Brief ▸
An exact copy of all the records is the expected answer.

= = =

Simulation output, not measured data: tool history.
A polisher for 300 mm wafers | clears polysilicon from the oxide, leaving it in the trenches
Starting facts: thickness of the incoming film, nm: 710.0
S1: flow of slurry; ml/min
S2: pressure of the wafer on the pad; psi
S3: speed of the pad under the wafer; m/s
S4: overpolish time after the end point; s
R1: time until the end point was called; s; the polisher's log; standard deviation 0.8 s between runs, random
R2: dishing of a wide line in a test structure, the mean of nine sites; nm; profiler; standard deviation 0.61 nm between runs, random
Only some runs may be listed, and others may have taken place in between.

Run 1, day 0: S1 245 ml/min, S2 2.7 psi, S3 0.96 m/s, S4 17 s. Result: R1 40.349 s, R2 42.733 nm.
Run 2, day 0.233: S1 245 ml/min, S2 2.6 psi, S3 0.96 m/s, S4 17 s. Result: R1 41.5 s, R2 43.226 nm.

= = =

Answer space ▸
Simulation output, not measured data: tool history.
A polisher for 300 mm wafers | clears polysilicon from the oxide, leaving it in the trenches
Starting facts: thickness of the incoming film, nm: 710.0
S1: flow of slurry; ml/min
S2: pressure of the wafer on the pad; psi
S3: speed of the pad under the wafer; m/s
S4: overpolish time after the end point; s
R1: time until the end point was called; s; the polisher's log; standard deviation 0.8 s between runs, random
R2: dishing of a wide line in a test structure, the mean of nine sites; nm; profiler; standard deviation 0.61 nm between runs, random
Only some runs may be listed, and others may have taken place in between.

Run 1, day 0: S1 245 ml/min, S2 2.7 psi, S3 0.96 m/s, S4 17 s. Result: R1 40.349 s, R2 42.733 nm.
Run 2, day 0.233: S1 245 ml/min, S2 2.6 psi, S3 0.96 m/s, S4 17 s. Result: R1 41.5 s, R2 43.226 nm.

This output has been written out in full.